=== Action item ===
Copy out exactly the lines from the start of the data to the line containing "Correct placement for". Include both.

=== Provided information ===
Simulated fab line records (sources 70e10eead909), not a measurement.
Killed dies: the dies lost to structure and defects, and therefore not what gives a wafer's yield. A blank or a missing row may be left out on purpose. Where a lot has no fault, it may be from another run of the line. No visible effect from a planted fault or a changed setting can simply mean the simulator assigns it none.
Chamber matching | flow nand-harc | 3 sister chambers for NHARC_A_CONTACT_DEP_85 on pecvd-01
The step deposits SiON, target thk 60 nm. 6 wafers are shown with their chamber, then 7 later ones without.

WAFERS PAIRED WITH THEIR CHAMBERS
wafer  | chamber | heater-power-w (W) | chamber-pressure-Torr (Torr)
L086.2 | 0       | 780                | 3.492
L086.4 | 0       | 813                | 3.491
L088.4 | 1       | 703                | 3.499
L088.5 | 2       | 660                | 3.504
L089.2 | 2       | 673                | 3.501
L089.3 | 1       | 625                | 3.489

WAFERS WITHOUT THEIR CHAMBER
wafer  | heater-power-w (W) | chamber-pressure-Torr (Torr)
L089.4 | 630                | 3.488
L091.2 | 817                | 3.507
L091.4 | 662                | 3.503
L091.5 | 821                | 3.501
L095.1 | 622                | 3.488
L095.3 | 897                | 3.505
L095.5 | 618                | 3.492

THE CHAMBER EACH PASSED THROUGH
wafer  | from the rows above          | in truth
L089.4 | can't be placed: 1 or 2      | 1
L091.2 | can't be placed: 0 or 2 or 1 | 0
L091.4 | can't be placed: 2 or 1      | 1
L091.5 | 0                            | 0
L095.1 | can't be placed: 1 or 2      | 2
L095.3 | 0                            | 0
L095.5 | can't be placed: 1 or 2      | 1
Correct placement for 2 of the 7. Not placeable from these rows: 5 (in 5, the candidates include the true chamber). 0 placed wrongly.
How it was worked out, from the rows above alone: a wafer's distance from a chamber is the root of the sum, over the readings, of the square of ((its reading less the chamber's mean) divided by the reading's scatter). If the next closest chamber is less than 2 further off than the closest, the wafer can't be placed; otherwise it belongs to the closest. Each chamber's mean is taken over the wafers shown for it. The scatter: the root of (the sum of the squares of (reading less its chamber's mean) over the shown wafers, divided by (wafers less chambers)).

=== Task answer ===
Simulated fab line records (sources 70e10eead909), not a measurement.
Killed dies: the dies lost to structure and defects, and therefore not what gives a wafer's yield. A blank or a missing row may be left out on purpose. Where a lot has no fault, it may be from another run of the line. No visible effect from a planted fault or a changed setting can simply mean the simulator assigns it none.
Chamber matching | flow nand-harc | 3 sister chambers for NHARC_A_CONTACT_DEP_85 on pecvd-01
The step deposits SiON, target thk 60 nm. 6 wafers are shown with their chamber, then 7 later ones without.

WAFERS PAIRED WITH THEIR CHAMBERS
wafer  | chamber | heater-power-w (W) | chamber-pressure-Torr (Torr)
L086.2 | 0       | 780                | 3.492
L086.4 | 0       | 813                | 3.491
L088.4 | 1       | 703                | 3.499
L088.5 | 2       | 660                | 3.504
L089.2 | 2       | 673                | 3.501
L089.3 | 1       | 625                | 3.489

WAFERS WITHOUT THEIR CHAMBER
wafer  | heater-power-w (W) | chamber-pressure-Torr (Torr)
L089.4 | 630                | 3.488
L091.2 | 817                | 3.507
L091.4 | 662                | 3.503
L091.5 | 821                | 3.501
L095.1 | 622                | 3.488
L095.3 | 897                | 3.505
L095.5 | 618                | 3.492

THE CHAMBER EACH PASSED THROUGH
wafer  | from the rows above          | in truth
L089.4 | can't be placed: 1 or 2      | 1
L091.2 | can't be placed: 0 or 2 or 1 | 0
L091.4 | can't be placed: 2 or 1      | 1
L091.5 | 0                            | 0
L095.1 | can't be placed: 1 or 2      | 2
L095.3 | 0                            | 0
L095.5 | can't be placed: 1 or 2      | 1
Correct placement for 2 of the 7. Not placeable from these rows: 5 (in 5, the candidates include the true chamber). 0 placed wrongly.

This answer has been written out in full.